STUDY MATERIAL:
════

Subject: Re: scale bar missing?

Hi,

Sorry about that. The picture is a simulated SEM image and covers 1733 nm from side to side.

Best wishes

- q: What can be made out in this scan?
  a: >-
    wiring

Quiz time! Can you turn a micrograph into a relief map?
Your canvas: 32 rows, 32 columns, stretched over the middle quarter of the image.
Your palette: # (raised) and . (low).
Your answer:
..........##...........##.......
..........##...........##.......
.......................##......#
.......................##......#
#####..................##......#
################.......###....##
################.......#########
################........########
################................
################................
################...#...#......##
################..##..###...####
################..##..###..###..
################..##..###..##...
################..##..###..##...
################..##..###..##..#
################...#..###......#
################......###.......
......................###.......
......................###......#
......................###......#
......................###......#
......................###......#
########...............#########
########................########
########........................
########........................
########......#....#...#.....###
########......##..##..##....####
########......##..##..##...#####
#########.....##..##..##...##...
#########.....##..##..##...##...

════

Please write out the material word for word from its first line through the line holding "Quiz time! Can", including both, and no line past it.

Subject: Re: scale bar missing?

Hi,

Sorry about that. The picture is a simulated SEM image and covers 1733 nm from side to side.

Best wishes

- q: What can be made out in this scan?
  a: >-
    wiring

Quiz time! Can you turn a micrograph into a relief map?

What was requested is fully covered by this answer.